### WORK TASK
Set down exactly, from the records below, the line with "Source tool: closed" through the line with "titanium_nitride_etched_nm: thickness taken", and nothing else.

### RAW DATA
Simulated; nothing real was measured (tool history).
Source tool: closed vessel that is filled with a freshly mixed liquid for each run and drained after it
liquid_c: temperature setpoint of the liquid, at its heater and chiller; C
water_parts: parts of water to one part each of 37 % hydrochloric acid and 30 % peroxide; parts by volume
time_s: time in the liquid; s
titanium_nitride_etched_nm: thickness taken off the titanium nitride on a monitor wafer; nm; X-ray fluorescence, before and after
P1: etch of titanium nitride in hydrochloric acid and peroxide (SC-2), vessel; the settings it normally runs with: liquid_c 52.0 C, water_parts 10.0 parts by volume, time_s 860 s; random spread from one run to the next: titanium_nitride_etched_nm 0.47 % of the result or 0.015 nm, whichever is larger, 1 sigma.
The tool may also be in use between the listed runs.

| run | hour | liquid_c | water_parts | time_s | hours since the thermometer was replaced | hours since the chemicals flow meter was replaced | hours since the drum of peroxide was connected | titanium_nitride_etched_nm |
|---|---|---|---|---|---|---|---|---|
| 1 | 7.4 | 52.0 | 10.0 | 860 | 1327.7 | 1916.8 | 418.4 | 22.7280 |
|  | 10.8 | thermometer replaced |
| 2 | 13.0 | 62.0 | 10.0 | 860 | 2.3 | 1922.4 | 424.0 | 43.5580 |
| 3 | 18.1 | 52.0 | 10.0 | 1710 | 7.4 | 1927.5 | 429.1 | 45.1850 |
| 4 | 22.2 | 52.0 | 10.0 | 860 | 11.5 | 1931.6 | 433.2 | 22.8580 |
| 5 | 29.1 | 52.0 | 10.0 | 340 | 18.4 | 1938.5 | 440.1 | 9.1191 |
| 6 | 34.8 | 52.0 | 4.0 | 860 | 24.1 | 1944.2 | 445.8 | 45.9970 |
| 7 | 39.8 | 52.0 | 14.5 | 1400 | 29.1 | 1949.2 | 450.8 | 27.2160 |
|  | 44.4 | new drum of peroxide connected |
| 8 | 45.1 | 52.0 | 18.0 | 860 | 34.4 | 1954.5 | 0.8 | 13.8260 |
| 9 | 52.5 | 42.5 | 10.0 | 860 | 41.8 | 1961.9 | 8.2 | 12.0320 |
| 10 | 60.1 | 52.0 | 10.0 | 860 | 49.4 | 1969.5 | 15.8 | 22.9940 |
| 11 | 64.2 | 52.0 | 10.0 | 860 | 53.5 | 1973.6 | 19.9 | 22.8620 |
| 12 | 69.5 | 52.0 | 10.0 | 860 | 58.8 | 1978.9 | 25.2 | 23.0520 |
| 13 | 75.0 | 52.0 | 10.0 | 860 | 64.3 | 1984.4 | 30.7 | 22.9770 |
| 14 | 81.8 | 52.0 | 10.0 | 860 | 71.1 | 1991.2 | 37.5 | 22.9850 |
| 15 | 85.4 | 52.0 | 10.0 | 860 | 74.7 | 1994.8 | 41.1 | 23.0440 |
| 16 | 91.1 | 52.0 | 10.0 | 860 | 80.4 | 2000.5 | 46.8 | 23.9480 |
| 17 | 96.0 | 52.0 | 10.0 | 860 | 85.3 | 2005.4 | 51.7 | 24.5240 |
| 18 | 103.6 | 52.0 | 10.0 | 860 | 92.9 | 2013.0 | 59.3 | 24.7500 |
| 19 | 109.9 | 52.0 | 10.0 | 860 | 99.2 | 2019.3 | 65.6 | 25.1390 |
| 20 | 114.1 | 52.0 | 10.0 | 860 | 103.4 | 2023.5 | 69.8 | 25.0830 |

### TASK RESULT
Source tool: closed vessel that is filled with a freshly mixed liquid for each run and drained after it
liquid_c: temperature setpoint of the liquid, at its heater and chiller; C
water_parts: parts of water to one part each of 37 % hydrochloric acid and 30 % peroxide; parts by volume
time_s: time in the liquid; s
titanium_nitride_etched_nm: thickness taken off the titanium nitride on a monitor wafer; nm; X-ray fluorescence, before and after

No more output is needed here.